Source material |
▬▬▬▬▬▬▬▬▬▬

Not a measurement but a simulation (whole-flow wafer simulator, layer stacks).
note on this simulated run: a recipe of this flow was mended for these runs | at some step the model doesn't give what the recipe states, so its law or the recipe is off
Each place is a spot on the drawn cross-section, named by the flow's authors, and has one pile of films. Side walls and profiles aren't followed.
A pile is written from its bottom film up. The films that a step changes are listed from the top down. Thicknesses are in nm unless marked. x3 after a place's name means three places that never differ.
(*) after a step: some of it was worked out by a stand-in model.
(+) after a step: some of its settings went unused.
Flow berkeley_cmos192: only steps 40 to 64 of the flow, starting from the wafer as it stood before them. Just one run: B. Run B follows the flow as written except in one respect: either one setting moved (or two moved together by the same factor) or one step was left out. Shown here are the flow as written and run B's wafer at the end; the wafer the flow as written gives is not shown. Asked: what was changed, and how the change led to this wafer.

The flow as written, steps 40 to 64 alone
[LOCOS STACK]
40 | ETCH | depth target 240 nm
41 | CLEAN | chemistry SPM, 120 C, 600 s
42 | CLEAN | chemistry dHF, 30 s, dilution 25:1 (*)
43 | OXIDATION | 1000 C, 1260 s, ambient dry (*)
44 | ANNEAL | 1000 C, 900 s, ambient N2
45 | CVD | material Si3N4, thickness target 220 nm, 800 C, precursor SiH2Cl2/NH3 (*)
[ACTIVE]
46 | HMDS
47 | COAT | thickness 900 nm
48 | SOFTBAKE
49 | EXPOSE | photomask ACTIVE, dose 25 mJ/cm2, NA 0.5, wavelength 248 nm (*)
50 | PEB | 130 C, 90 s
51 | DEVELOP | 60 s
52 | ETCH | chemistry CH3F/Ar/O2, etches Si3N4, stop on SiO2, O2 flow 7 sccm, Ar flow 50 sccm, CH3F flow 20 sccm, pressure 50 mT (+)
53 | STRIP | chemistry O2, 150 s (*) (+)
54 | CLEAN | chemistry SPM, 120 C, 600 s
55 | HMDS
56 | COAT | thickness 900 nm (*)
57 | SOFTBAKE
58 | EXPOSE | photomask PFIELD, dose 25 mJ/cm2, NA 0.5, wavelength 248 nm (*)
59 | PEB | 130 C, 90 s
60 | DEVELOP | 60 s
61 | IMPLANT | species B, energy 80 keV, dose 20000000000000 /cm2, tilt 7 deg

▬▬▬▬▬▬▬▬▬▬

Work task |
Taking the material above, extract exactly and only the lines from the line with "The flow as written, steps 40 to 64 alone" to the line with "48 | SOFTBAKE", inclusive of both.

Exercise response |
The flow as written, steps 40 to 64 alone
[LOCOS STACK]
40 | ETCH | depth target 240 nm
41 | CLEAN | chemistry SPM, 120 C, 600 s
42 | CLEAN | chemistry dHF, 30 s, dilution 25:1 (*)
43 | OXIDATION | 1000 C, 1260 s, ambient dry (*)
44 | ANNEAL | 1000 C, 900 s, ambient N2
45 | CVD | material Si3N4, thickness target 220 nm, 800 C, precursor SiH2Cl2/NH3 (*)
[ACTIVE]
46 | HMDS
47 | COAT | thickness 900 nm
48 | SOFTBAKE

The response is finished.